**Data extract:**
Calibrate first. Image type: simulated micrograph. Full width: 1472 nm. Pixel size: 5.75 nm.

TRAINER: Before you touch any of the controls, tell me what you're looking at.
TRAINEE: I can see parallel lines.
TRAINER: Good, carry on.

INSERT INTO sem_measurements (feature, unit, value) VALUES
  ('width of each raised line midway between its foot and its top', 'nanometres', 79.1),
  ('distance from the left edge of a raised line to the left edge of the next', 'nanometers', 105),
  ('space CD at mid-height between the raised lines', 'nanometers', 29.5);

**Assignment:**
An exact copy of the lines above, from the one containing "('width of each" through the one containing "('distance from the", is the whole of the answer.

**Reply:**
  ('width of each raised line midway between its foot and its top', 'nanometres', 79.1),
  ('distance from the left edge of a raised line to the left edge of the next', 'nanometers', 105),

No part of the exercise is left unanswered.